[[ Extracted entries open ]]

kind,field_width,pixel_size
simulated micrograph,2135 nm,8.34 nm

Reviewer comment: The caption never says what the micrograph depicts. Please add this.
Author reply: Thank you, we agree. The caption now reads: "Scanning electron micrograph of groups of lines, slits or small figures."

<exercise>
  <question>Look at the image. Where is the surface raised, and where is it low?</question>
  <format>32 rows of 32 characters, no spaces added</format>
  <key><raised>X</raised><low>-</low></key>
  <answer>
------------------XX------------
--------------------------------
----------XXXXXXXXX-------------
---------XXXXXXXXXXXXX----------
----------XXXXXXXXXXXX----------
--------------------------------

[[ Extracted entries closed ]]

### [Requirement]
Copy out the entire listing above exactly.

### [Exercise solution]
kind,field_width,pixel_size
simulated micrograph,2135 nm,8.34 nm

Reviewer comment: The caption never says what the micrograph depicts. Please add this.
Author reply: Thank you, we agree. The caption now reads: "Scanning electron micrograph of groups of lines, slits or small figures."

<exercise>
  <question>Look at the image. Where is the surface raised, and where is it low?</question>
  <format>32 rows of 32 characters, no spaces added</format>
  <key><raised>X</raised><low>-</low></key>
  <answer>
------------------XX------------
--------------------------------
----------XXXXXXXXX-------------
---------XXXXXXXXXXXXX----------
----------XXXXXXXXXXXX----------
--------------------------------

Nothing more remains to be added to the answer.